- Brief:
Restate the opening lines of the material below word for word, stopping after the line that contains "Known beforehand: thickness".

- Data extracts:
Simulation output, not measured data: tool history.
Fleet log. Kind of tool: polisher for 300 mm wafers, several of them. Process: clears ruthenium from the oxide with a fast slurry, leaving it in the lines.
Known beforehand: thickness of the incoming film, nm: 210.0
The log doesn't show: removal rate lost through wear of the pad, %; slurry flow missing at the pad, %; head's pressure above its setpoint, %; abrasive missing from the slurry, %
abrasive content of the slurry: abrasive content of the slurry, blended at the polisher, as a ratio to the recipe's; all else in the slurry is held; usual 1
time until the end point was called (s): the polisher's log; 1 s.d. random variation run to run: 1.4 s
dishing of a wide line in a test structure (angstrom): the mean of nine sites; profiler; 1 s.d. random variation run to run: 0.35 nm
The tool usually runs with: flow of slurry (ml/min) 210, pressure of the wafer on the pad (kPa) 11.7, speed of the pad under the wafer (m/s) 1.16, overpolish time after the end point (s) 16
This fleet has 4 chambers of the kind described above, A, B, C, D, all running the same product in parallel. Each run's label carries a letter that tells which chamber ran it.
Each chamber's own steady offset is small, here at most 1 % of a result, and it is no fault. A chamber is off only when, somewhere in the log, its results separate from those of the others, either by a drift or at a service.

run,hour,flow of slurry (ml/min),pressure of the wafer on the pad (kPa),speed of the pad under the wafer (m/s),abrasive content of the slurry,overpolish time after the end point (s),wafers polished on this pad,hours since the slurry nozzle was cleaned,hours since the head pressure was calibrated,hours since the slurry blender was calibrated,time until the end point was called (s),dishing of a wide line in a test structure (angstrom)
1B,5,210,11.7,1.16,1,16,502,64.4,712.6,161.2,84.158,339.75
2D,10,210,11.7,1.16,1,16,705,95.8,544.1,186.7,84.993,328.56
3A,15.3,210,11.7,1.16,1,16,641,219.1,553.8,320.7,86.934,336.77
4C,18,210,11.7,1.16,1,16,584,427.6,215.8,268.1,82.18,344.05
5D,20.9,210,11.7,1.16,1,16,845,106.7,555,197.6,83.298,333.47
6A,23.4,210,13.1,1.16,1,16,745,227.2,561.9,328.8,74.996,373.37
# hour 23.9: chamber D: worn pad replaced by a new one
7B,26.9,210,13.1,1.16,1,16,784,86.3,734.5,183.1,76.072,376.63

- Your solution:
Simulation output, not measured data: tool history.
Fleet log. Kind of tool: polisher for 300 mm wafers, several of them. Process: clears ruthenium from the oxide with a fast slurry, leaving it in the lines.
Known beforehand: thickness of the incoming film, nm: 210.0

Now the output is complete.